Assigned task: When you reach the line containing "C1: wafers since the last listed run", include it and stop; until then, return each line of the material exactly, starting with the first.

Recorded data:
_____

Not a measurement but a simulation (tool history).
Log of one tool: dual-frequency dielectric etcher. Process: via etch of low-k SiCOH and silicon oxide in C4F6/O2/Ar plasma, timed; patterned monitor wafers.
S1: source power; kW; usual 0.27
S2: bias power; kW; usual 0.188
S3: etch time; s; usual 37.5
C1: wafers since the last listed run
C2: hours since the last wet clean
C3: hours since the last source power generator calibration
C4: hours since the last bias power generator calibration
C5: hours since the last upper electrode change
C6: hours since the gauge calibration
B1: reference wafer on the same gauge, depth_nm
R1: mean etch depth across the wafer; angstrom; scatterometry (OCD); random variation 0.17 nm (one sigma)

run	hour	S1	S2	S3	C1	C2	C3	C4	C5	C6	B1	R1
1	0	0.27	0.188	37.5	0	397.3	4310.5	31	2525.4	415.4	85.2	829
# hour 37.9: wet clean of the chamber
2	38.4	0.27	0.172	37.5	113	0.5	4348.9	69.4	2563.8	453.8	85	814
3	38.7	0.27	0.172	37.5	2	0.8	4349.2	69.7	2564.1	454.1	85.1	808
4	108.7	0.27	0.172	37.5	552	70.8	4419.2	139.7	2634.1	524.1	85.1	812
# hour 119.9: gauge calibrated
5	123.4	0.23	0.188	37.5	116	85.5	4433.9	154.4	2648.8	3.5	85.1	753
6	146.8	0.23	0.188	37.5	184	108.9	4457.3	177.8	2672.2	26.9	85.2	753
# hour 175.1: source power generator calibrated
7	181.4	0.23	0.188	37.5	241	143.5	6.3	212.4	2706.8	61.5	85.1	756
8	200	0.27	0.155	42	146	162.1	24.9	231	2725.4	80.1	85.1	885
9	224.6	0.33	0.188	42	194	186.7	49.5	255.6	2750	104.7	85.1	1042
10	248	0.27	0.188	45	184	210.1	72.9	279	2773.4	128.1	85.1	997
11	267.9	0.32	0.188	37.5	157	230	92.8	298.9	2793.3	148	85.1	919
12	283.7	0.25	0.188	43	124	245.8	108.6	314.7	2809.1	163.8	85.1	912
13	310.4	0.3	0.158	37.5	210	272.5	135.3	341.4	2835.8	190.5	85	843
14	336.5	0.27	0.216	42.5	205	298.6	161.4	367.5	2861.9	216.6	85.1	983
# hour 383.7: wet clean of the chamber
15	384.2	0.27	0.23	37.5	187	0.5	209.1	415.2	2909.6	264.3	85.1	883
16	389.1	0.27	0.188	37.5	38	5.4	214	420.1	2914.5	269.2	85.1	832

_____

Answer space:
Not a measurement but a simulation (tool history).
Log of one tool: dual-frequency dielectric etcher. Process: via etch of low-k SiCOH and silicon oxide in C4F6/O2/Ar plasma, timed; patterned monitor wafers.
S1: source power; kW; usual 0.27
S2: bias power; kW; usual 0.188
S3: etch time; s; usual 37.5
C1: wafers since the last listed run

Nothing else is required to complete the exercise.